*** Excerpted data

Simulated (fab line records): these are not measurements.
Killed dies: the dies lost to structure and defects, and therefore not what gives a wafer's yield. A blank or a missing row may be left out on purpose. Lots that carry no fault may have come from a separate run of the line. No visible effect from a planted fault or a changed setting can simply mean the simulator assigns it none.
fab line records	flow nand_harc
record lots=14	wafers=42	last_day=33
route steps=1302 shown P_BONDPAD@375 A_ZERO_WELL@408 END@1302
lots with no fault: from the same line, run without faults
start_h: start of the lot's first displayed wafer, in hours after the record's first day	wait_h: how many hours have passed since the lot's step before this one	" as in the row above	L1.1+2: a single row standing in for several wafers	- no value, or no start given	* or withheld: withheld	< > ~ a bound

******

§ **Exercise**:
Everything from the first line of the listing above through the line holding "lots with no" must be retyped exactly; nothing else belongs in the reply.

§ **Written reply**:
Simulated (fab line records): these are not measurements.
Killed dies: the dies lost to structure and defects, and therefore not what gives a wafer's yield. A blank or a missing row may be left out on purpose. Lots that carry no fault may have come from a separate run of the line. No visible effect from a planted fault or a changed setting can simply mean the simulator assigns it none.
fab line records	flow nand_harc
record lots=14	wafers=42	last_day=33
route steps=1302 shown P_BONDPAD@375 A_ZERO_WELL@408 END@1302
lots with no fault: from the same line, run without faults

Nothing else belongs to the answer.